** Material shown **
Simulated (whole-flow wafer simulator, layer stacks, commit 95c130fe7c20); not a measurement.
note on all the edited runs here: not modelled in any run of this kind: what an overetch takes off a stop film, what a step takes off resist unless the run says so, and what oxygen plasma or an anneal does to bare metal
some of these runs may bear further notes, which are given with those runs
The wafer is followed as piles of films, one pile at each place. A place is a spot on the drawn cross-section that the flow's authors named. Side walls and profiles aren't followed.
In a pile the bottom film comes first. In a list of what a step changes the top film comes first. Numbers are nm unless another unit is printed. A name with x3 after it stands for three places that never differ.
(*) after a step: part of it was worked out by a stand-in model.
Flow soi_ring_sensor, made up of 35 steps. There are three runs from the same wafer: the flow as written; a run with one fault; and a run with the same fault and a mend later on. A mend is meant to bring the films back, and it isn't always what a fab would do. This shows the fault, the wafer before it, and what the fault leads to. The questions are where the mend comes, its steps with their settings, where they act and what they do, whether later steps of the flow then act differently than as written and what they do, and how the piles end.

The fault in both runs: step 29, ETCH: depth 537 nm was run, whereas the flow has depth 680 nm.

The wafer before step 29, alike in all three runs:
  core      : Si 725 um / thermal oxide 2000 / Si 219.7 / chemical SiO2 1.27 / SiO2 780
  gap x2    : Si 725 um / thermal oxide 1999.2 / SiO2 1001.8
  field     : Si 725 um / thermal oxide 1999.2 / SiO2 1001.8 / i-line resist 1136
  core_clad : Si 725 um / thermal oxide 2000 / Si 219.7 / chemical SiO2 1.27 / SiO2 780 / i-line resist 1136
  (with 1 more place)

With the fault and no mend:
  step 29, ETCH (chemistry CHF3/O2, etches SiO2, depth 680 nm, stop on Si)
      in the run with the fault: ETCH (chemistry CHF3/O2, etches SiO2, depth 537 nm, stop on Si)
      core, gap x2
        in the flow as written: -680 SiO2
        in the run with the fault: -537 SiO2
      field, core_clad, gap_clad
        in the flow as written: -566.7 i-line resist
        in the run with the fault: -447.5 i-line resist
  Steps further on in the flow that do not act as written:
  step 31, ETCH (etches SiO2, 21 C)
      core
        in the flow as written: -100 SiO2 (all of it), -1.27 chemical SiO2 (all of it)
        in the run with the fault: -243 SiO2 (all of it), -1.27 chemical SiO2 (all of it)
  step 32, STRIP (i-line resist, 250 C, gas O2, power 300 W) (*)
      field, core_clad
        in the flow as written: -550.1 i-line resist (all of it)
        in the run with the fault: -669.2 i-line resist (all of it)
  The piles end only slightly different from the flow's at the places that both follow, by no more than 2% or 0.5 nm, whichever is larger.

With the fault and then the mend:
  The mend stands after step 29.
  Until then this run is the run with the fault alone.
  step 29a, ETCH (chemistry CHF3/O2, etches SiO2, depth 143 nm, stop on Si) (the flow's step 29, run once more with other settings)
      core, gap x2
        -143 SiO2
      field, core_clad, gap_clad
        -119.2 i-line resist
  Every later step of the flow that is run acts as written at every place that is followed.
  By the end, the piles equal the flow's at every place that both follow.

** Assignment **
Please restate, word for word, the lines of the entries that run from the first line through the one holding "(*) after a", and add nothing.

** Exercise result **
Simulated (whole-flow wafer simulator, layer stacks, commit 95c130fe7c20); not a measurement.
note on all the edited runs here: not modelled in any run of this kind: what an overetch takes off a stop film, what a step takes off resist unless the run says so, and what oxygen plasma or an anneal does to bare metal
some of these runs may bear further notes, which are given with those runs
The wafer is followed as piles of films, one pile at each place. A place is a spot on the drawn cross-section that the flow's authors named. Side walls and profiles aren't followed.
In a pile the bottom film comes first. In a list of what a step changes the top film comes first. Numbers are nm unless another unit is printed. A name with x3 after it stands for three places that never differ.
(*) after a step: part of it was worked out by a stand-in model.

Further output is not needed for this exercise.